◆ **GIVEN ENTRIES**:
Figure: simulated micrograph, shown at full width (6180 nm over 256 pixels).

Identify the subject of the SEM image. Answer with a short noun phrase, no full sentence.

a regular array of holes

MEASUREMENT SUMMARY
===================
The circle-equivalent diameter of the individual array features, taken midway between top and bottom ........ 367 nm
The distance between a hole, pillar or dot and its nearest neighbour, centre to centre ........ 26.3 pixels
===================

◆ **ASSIGNMENT**: Please return the records above in their exact form.

◆ **YOUR SOLUTION**:
Figure: simulated micrograph, shown at full width (6180 nm over 256 pixels).

Identify the subject of the SEM image. Answer with a short noun phrase, no full sentence.

a regular array of holes

MEASUREMENT SUMMARY
===================
The circle-equivalent diameter of the individual array features, taken midway between top and bottom ........ 367 nm
The distance between a hole, pillar or dot and its nearest neighbour, centre to centre ........ 26.3 pixels
===================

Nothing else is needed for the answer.